*Brief*
Word for word, return the lines from the top of the listing to the line containing "Machine: closed vessel", both ends included, and no others.

============================================================
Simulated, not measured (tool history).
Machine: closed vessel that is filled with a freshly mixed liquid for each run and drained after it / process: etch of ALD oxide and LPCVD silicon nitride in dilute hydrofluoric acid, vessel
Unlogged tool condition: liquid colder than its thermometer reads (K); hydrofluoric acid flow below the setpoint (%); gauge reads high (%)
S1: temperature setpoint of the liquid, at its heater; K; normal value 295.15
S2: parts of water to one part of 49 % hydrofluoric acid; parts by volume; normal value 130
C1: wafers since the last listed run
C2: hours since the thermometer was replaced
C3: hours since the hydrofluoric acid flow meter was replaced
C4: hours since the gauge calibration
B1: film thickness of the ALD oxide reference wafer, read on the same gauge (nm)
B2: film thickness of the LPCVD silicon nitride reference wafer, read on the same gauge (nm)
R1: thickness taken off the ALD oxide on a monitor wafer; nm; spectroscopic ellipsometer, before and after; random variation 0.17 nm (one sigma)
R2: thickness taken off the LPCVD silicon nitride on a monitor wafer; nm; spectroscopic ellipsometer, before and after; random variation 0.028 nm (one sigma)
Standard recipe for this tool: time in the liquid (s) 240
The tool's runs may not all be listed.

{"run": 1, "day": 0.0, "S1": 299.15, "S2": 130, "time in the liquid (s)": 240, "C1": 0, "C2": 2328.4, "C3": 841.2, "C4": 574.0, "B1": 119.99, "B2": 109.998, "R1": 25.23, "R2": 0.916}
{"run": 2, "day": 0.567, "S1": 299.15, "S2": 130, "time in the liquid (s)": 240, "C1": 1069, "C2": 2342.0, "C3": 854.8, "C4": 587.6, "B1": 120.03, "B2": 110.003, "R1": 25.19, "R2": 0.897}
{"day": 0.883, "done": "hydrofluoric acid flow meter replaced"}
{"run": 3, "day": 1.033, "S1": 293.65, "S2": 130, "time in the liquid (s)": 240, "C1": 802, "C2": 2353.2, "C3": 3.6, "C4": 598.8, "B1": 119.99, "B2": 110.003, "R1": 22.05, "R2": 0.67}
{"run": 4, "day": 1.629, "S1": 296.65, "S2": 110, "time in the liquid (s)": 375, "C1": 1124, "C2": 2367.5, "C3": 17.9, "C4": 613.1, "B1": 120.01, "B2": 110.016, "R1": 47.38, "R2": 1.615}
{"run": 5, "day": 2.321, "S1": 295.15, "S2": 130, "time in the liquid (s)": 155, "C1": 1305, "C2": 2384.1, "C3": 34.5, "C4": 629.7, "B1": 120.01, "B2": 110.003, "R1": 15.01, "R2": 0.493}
============================================================

*Answer space*
Simulated, not measured (tool history).
Machine: closed vessel that is filled with a freshly mixed liquid for each run and drained after it / process: etch of ALD oxide and LPCVD silicon nitride in dilute hydrofluoric acid, vessel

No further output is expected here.